Action item:
In the listing below, the lines from the first through the one with "SEM INSPECTION RECORD" are to be copied word for word.

________

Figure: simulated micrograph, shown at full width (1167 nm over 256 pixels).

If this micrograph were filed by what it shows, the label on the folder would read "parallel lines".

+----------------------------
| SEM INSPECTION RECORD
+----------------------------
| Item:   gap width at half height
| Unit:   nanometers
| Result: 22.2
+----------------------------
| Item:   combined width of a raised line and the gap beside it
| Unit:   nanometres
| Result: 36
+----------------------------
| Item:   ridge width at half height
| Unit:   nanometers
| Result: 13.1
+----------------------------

________

Answer box:
Figure: simulated micrograph, shown at full width (1167 nm over 256 pixels).

If this micrograph were filed by what it shows, the label on the folder would read "parallel lines".

+----------------------------
| SEM INSPECTION RECORD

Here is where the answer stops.